Repeat the data exactly, with every line included.

DATA PROVIDED section start
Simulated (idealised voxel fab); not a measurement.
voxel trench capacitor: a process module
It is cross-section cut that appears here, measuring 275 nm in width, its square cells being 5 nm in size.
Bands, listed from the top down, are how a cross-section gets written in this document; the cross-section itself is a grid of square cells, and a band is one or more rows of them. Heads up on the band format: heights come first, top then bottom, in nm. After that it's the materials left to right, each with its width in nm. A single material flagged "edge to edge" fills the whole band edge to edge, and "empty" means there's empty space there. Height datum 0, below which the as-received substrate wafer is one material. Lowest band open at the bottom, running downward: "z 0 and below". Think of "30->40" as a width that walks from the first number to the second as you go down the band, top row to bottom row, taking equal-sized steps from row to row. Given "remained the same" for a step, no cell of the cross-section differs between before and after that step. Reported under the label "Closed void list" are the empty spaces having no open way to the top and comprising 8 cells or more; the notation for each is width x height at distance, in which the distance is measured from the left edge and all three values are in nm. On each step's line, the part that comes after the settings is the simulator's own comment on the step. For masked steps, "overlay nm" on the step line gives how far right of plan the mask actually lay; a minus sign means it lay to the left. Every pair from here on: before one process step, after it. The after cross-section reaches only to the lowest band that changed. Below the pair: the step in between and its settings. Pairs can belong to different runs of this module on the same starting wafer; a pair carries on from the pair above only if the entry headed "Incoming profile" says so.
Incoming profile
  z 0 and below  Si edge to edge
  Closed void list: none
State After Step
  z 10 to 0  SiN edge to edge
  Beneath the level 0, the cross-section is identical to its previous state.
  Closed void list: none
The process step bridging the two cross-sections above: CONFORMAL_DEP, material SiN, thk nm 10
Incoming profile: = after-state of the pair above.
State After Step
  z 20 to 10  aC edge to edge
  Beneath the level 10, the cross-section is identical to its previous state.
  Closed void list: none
DATA PROVIDED section end

§ TASK SOLUTION:
Simulated (idealised voxel fab); not a measurement.
voxel trench capacitor: a process module
It is cross-section cut that appears here, measuring 275 nm in width, its square cells being 5 nm in size.
Bands, listed from the top down, are how a cross-section gets written in this document; the cross-section itself is a grid of square cells, and a band is one or more rows of them. Heads up on the band format: heights come first, top then bottom, in nm. After that it's the materials left to right, each with its width in nm. A single material flagged "edge to edge" fills the whole band edge to edge, and "empty" means there's empty space there. Height datum 0, below which the as-received substrate wafer is one material. Lowest band open at the bottom, running downward: "z 0 and below". Think of "30->40" as a width that walks from the first number to the second as you go down the band, top row to bottom row, taking equal-sized steps from row to row. Given "remained the same" for a step, no cell of the cross-section differs between before and after that step. Reported under the label "Closed void list" are the empty spaces having no open way to the top and comprising 8 cells or more; the notation for each is width x height at distance, in which the distance is measured from the left edge and all three values are in nm. On each step's line, the part that comes after the settings is the simulator's own comment on the step. For masked steps, "overlay nm" on the step line gives how far right of plan the mask actually lay; a minus sign means it lay to the left. Every pair from here on: before one process step, after it. The after cross-section reaches only to the lowest band that changed. Below the pair: the step in between and its settings. Pairs can belong to different runs of this module on the same starting wafer; a pair carries on from the pair above only if the entry headed "Incoming profile" says so.
Incoming profile
  z 0 and below  Si edge to edge
  Closed void list: none
State After Step
  z 10 to 0  SiN edge to edge
  Beneath the level 0, the cross-section is identical to its previous state.
  Closed void list: none
The process step bridging the two cross-sections above: CONFORMAL_DEP, material SiN, thk nm 10
Incoming profile: = after-state of the pair above.
State After Step
  z 20 to 10  aC edge to edge
  Beneath the level 10, the cross-section is identical to its previous state.
  Closed void list: none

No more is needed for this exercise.